+---+

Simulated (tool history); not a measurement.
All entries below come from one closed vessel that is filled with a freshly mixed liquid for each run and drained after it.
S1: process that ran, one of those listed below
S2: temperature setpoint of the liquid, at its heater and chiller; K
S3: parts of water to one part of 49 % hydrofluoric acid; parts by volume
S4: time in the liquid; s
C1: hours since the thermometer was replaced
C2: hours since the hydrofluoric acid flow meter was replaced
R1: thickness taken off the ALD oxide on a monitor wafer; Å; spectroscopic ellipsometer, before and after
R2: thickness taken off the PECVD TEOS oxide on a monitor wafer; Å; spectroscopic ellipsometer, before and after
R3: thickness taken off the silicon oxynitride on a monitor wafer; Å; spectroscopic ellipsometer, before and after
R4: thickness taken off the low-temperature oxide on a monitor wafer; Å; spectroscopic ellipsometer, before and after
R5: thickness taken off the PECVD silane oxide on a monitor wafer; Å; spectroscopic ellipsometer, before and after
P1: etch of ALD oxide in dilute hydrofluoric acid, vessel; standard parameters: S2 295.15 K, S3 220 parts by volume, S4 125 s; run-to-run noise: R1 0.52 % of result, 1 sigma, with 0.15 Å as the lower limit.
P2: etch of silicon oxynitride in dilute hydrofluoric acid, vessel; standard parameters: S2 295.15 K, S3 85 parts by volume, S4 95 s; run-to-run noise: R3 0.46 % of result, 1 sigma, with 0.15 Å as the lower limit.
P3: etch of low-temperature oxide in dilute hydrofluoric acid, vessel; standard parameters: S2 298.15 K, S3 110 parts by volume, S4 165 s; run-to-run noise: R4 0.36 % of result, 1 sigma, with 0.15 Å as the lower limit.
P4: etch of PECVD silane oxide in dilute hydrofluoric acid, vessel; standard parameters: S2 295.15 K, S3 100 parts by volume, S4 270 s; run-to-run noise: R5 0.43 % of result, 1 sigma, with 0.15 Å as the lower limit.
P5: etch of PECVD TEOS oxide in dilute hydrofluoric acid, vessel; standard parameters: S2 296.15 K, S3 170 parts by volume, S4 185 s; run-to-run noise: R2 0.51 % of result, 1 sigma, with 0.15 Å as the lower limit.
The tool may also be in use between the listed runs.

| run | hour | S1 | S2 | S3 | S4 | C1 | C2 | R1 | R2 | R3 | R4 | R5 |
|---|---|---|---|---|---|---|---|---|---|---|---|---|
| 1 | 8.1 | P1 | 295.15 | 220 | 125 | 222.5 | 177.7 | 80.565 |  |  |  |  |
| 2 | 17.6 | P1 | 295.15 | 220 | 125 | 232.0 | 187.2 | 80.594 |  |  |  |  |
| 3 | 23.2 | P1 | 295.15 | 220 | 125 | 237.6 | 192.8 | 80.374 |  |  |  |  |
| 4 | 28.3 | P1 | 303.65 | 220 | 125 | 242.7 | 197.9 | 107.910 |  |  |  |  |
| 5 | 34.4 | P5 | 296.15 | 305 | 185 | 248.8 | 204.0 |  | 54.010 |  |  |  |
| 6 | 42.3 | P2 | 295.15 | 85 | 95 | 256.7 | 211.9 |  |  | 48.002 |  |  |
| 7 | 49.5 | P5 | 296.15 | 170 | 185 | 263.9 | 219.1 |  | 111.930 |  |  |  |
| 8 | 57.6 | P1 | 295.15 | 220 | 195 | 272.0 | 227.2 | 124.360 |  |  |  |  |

+---+

> Brief
Lines wanted from the listing above: the line with "All entries below" up to and including the line with "R1: thickness taken". Please write them out exactly, adding nothing else.

> Your solution
All entries below come from one closed vessel that is filled with a freshly mixed liquid for each run and drained after it.
S1: process that ran, one of those listed below
S2: temperature setpoint of the liquid, at its heater and chiller; K
S3: parts of water to one part of 49 % hydrofluoric acid; parts by volume
S4: time in the liquid; s
C1: hours since the thermometer was replaced
C2: hours since the hydrofluoric acid flow meter was replaced
R1: thickness taken off the ALD oxide on a monitor wafer; Å; spectroscopic ellipsometer, before and after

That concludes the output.